Data:
################
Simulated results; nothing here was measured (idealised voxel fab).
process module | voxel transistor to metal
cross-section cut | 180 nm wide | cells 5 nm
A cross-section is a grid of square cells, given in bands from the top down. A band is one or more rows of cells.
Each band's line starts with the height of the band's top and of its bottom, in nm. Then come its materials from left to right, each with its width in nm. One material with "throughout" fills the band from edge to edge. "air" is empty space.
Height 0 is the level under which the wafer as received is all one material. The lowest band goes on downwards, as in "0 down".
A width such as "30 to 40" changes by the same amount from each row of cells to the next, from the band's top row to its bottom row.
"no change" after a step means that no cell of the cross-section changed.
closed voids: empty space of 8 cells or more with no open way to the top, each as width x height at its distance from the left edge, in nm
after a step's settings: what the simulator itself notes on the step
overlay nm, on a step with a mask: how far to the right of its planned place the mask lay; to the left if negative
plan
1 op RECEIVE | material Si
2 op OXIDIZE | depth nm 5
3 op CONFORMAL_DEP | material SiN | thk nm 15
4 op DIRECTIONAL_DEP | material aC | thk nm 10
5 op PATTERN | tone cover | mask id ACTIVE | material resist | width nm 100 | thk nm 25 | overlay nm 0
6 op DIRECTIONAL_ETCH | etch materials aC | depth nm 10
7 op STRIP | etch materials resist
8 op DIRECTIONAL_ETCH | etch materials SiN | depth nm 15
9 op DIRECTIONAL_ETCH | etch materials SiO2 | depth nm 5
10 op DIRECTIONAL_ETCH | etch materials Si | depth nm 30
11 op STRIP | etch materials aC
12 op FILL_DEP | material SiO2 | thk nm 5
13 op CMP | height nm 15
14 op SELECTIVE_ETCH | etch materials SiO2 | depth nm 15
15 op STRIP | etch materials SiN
################

Assigned task:
Each line of the material is to be returned precisely as written.

Your response:
Simulated results; nothing here was measured (idealised voxel fab).
process module | voxel transistor to metal
cross-section cut | 180 nm wide | cells 5 nm
A cross-section is a grid of square cells, given in bands from the top down. A band is one or more rows of cells.
Each band's line starts with the height of the band's top and of its bottom, in nm. Then come its materials from left to right, each with its width in nm. One material with "throughout" fills the band from edge to edge. "air" is empty space.
Height 0 is the level under which the wafer as received is all one material. The lowest band goes on downwards, as in "0 down".
A width such as "30 to 40" changes by the same amount from each row of cells to the next, from the band's top row to its bottom row.
"no change" after a step means that no cell of the cross-section changed.
closed voids: empty space of 8 cells or more with no open way to the top, each as width x height at its distance from the left edge, in nm
after a step's settings: what the simulator itself notes on the step
overlay nm, on a step with a mask: how far to the right of its planned place the mask lay; to the left if negative
plan
1 op RECEIVE | material Si
2 op OXIDIZE | depth nm 5
3 op CONFORMAL_DEP | material SiN | thk nm 15
4 op DIRECTIONAL_DEP | material aC | thk nm 10
5 op PATTERN | tone cover | mask id ACTIVE | material resist | width nm 100 | thk nm 25 | overlay nm 0
6 op DIRECTIONAL_ETCH | etch materials aC | depth nm 10
7 op STRIP | etch materials resist
8 op DIRECTIONAL_ETCH | etch materials SiN | depth nm 15
9 op DIRECTIONAL_ETCH | etch materials SiO2 | depth nm 5
10 op DIRECTIONAL_ETCH | etch materials Si | depth nm 30
11 op STRIP | etch materials aC
12 op FILL_DEP | material SiO2 | thk nm 5
13 op CMP | height nm 15
14 op SELECTIVE_ETCH | etch materials SiO2 | depth nm 15
15 op STRIP | etch materials SiN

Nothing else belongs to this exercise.